Work instruction » Beginning with the first line and ending with the one containing "array of holes", copy the lines of the listing below exactly; omit everything else.

Data supplied »
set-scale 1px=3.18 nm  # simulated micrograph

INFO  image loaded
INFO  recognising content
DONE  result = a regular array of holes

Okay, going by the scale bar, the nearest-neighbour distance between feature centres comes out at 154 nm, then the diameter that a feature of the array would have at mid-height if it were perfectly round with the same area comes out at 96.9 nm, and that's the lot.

Problem solution »
set-scale 1px=3.18 nm  # simulated micrograph

INFO  image loaded
INFO  recognising content
DONE  result = a regular array of holes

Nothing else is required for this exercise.